_Record excerpts_
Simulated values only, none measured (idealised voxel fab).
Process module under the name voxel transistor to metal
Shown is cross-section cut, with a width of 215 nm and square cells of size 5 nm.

_Assigned task_
Repeat the entries exactly, leaving nothing out.

_Exercise output_
Simulated values only, none measured (idealised voxel fab).
Process module under the name voxel transistor to metal
Shown is cross-section cut, with a width of 215 nm and square cells of size 5 nm.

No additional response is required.